Work request: Your answer must contain each line of the data, copied exactly.

Provided records:
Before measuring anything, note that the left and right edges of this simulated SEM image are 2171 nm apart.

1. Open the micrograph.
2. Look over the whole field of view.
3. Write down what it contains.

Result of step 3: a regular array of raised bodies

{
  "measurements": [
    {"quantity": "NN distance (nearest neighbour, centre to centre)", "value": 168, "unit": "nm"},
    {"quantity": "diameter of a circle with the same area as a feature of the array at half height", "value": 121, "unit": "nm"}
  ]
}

Task response:
Before measuring anything, note that the left and right edges of this simulated SEM image are 2171 nm apart.

1. Open the micrograph.
2. Look over the whole field of view.
3. Write down what it contains.

Result of step 3: a regular array of raised bodies

{
  "measurements": [
    {"quantity": "NN distance (nearest neighbour, centre to centre)", "value": 168, "unit": "nm"},
    {"quantity": "diameter of a circle with the same area as a feature of the array at half height", "value": 121, "unit": "nm"}
  ]
}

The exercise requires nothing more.